[Dataset Boundary: Start]
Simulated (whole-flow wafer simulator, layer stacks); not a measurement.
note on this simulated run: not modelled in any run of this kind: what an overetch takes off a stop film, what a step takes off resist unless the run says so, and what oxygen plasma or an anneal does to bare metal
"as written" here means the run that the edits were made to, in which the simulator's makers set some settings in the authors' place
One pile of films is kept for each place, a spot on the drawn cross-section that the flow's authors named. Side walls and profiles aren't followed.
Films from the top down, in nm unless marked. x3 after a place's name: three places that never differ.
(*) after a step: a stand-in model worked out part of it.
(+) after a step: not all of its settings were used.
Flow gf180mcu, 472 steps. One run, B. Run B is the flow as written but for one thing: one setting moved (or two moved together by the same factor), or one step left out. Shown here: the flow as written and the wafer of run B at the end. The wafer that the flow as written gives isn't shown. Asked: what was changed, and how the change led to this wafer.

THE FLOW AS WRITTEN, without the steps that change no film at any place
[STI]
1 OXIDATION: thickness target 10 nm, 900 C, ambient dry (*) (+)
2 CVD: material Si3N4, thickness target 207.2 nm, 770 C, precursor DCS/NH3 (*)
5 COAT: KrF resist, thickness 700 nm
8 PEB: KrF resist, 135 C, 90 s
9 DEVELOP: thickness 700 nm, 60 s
[Dataset Boundary: End]

* **Brief**: Restate the full listing word for word, leaving out nothing.

* **Written solution**:
Simulated (whole-flow wafer simulator, layer stacks); not a measurement.
note on this simulated run: not modelled in any run of this kind: what an overetch takes off a stop film, what a step takes off resist unless the run says so, and what oxygen plasma or an anneal does to bare metal
"as written" here means the run that the edits were made to, in which the simulator's makers set some settings in the authors' place
One pile of films is kept for each place, a spot on the drawn cross-section that the flow's authors named. Side walls and profiles aren't followed.
Films from the top down, in nm unless marked. x3 after a place's name: three places that never differ.
(*) after a step: a stand-in model worked out part of it.
(+) after a step: not all of its settings were used.
Flow gf180mcu, 472 steps. One run, B. Run B is the flow as written but for one thing: one setting moved (or two moved together by the same factor), or one step left out. Shown here: the flow as written and the wafer of run B at the end. The wafer that the flow as written gives isn't shown. Asked: what was changed, and how the change led to this wafer.

THE FLOW AS WRITTEN, without the steps that change no film at any place
[STI]
1 OXIDATION: thickness target 10 nm, 900 C, ambient dry (*) (+)
2 CVD: material Si3N4, thickness target 207.2 nm, 770 C, precursor DCS/NH3 (*)
5 COAT: KrF resist, thickness 700 nm
8 PEB: KrF resist, 135 C, 90 s
9 DEVELOP: thickness 700 nm, 60 s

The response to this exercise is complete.